- **WORK INSTRUCTION**:
Only part of the listing is needed, namely the lines from its start through the line with "Columns: A = DUAL_GATE_OVL", and they should be retyped exactly.

##### SOURCE DATA #####
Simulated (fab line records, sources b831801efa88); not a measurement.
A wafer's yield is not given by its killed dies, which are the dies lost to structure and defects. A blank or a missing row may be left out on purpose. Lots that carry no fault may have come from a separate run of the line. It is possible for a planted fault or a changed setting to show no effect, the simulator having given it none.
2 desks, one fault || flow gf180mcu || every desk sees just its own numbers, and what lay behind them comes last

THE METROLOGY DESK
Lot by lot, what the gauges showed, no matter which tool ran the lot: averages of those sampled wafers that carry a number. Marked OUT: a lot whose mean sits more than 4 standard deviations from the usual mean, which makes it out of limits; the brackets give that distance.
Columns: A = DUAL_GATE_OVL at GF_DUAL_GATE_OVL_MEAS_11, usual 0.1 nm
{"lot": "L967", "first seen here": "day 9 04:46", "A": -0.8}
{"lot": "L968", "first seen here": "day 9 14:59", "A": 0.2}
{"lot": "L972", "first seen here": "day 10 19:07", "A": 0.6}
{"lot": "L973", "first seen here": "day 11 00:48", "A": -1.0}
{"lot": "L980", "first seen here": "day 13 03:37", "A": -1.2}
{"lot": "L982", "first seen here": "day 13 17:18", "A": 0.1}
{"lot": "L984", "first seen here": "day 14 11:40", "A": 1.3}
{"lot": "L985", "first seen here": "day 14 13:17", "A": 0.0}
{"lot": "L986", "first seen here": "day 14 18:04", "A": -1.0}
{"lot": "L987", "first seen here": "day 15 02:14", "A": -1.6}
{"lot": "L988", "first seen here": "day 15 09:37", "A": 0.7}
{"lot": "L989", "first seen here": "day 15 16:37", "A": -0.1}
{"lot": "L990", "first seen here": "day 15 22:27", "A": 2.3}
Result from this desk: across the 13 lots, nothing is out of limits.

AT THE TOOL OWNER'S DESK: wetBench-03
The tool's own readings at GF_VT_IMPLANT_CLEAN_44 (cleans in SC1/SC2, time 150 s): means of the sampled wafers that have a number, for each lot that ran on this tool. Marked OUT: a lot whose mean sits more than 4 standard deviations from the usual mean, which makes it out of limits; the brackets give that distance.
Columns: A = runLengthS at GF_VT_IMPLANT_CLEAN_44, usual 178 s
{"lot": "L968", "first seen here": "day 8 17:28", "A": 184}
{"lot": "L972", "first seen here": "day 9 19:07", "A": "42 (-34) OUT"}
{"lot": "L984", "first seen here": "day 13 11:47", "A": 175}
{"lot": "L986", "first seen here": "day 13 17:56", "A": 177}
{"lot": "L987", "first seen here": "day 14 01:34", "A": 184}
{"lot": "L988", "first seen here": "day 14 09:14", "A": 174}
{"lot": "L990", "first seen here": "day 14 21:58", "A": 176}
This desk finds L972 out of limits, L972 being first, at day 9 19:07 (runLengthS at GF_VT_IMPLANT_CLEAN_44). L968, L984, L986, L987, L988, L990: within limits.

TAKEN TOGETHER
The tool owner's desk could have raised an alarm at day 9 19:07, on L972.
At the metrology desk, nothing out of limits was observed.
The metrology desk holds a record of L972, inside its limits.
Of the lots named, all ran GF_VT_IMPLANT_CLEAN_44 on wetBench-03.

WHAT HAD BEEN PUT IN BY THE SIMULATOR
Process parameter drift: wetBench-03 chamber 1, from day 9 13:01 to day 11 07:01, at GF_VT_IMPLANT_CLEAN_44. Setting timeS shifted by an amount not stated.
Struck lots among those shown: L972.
#####

- **WRITTEN RESPONSE**:
Simulated (fab line records, sources b831801efa88); not a measurement.
A wafer's yield is not given by its killed dies, which are the dies lost to structure and defects. A blank or a missing row may be left out on purpose. Lots that carry no fault may have come from a separate run of the line. It is possible for a planted fault or a changed setting to show no effect, the simulator having given it none.
2 desks, one fault || flow gf180mcu || every desk sees just its own numbers, and what lay behind them comes last

THE METROLOGY DESK
Lot by lot, what the gauges showed, no matter which tool ran the lot: averages of those sampled wafers that carry a number. Marked OUT: a lot whose mean sits more than 4 standard deviations from the usual mean, which makes it out of limits; the brackets give that distance.
Columns: A = DUAL_GATE_OVL at GF_DUAL_GATE_OVL_MEAS_11, usual 0.1 nm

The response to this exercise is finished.